* Data supplied:
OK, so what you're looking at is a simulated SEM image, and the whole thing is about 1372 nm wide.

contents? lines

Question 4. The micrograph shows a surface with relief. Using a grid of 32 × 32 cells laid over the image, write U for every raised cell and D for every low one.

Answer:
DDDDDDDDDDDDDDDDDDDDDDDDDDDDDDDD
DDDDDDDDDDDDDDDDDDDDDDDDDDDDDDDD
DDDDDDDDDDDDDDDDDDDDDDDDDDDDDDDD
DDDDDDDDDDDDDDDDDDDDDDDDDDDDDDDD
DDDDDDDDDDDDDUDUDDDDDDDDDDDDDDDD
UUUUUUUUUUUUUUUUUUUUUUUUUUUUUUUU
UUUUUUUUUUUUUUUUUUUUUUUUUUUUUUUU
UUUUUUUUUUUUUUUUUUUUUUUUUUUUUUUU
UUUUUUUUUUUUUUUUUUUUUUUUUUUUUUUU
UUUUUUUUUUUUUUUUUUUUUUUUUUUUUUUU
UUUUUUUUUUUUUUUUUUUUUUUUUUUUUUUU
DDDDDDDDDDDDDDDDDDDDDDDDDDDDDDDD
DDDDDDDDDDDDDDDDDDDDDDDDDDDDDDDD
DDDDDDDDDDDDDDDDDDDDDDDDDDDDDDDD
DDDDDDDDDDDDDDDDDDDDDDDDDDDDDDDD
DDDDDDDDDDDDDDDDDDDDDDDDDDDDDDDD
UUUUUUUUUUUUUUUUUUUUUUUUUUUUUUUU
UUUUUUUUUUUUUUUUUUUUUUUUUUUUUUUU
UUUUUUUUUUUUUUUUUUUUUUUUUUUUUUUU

* Work instruction: Extract each line of the listing above, copying it word for word.

* Written reply:
OK, so what you're looking at is a simulated SEM image, and the whole thing is about 1372 nm wide.

contents? lines

Question 4. The micrograph shows a surface with relief. Using a grid of 32 × 32 cells laid over the image, write U for every raised cell and D for every low one.

Answer:
DDDDDDDDDDDDDDDDDDDDDDDDDDDDDDDD
DDDDDDDDDDDDDDDDDDDDDDDDDDDDDDDD
DDDDDDDDDDDDDDDDDDDDDDDDDDDDDDDD
DDDDDDDDDDDDDDDDDDDDDDDDDDDDDDDD
DDDDDDDDDDDDDUDUDDDDDDDDDDDDDDDD
UUUUUUUUUUUUUUUUUUUUUUUUUUUUUUUU
UUUUUUUUUUUUUUUUUUUUUUUUUUUUUUUU
UUUUUUUUUUUUUUUUUUUUUUUUUUUUUUUU
UUUUUUUUUUUUUUUUUUUUUUUUUUUUUUUU
UUUUUUUUUUUUUUUUUUUUUUUUUUUUUUUU
UUUUUUUUUUUUUUUUUUUUUUUUUUUUUUUU
DDDDDDDDDDDDDDDDDDDDDDDDDDDDDDDD
DDDDDDDDDDDDDDDDDDDDDDDDDDDDDDDD
DDDDDDDDDDDDDDDDDDDDDDDDDDDDDDDD
DDDDDDDDDDDDDDDDDDDDDDDDDDDDDDDD
DDDDDDDDDDDDDDDDDDDDDDDDDDDDDDDD
UUUUUUUUUUUUUUUUUUUUUUUUUUUUUUUU
UUUUUUUUUUUUUUUUUUUUUUUUUUUUUUUU
UUUUUUUUUUUUUUUUUUUUUUUUUUUUUUUU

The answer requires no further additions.